* **BRIEF**: In your reply, write out the records exactly, each line intact.

* **DATA UNDER STUDY**:
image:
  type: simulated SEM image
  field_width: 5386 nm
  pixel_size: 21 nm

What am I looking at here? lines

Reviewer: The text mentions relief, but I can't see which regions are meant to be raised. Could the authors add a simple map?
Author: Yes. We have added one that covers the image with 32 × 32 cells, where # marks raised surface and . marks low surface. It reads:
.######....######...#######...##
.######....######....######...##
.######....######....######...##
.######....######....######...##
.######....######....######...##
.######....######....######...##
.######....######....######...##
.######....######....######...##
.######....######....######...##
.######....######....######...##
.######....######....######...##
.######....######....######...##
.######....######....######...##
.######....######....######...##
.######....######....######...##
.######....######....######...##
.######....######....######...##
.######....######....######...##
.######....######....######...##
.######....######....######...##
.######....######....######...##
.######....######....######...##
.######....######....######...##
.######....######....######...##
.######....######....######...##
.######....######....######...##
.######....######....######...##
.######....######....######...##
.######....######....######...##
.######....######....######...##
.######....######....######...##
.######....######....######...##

* **TASK RESPONSE**:
image:
  type: simulated SEM image
  field_width: 5386 nm
  pixel_size: 21 nm

What am I looking at here? lines

Reviewer: The text mentions relief, but I can't see which regions are meant to be raised. Could the authors add a simple map?
Author: Yes. We have added one that covers the image with 32 × 32 cells, where # marks raised surface and . marks low surface. It reads:
.######....######...#######...##
.######....######....######...##
.######....######....######...##
.######....######....######...##
.######....######....######...##
.######....######....######...##
.######....######....######...##
.######....######....######...##
.######....######....######...##
.######....######....######...##
.######....######....######...##
.######....######....######...##
.######....######....######...##
.######....######....######...##
.######....######....######...##
.######....######....######...##
.######....######....######...##
.######....######....######...##
.######....######....######...##
.######....######....######...##
.######....######....######...##
.######....######....######...##
.######....######....######...##
.######....######....######...##
.######....######....######...##
.######....######....######...##
.######....######....######...##
.######....######....######...##
.######....######....######...##
.######....######....######...##
.######....######....######...##
.######....######....######...##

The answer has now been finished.